+--

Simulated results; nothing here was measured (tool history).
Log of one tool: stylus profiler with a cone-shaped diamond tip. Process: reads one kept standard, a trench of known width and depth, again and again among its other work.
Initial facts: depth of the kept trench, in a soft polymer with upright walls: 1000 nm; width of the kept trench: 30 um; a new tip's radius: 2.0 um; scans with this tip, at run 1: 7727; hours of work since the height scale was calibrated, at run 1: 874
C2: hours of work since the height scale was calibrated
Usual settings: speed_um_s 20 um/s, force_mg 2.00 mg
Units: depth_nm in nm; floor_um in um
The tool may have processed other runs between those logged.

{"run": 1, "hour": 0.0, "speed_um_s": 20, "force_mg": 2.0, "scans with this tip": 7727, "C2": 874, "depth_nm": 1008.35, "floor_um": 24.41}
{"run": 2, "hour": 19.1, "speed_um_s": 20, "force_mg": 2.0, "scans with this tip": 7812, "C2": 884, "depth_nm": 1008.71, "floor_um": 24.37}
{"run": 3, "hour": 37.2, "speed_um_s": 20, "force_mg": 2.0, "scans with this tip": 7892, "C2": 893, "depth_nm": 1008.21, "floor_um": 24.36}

+--

Output, from the data above, the lines from the line with "Initial facts: depth" to the line with "C2: hours of" exactly as they stand, both ends included and nothing else.

Initial facts: depth of the kept trench, in a soft polymer with upright walls: 1000 nm; width of the kept trench: 30 um; a new tip's radius: 2.0 um; scans with this tip, at run 1: 7727; hours of work since the height scale was calibrated, at run 1: 874
C2: hours of work since the height scale was calibrated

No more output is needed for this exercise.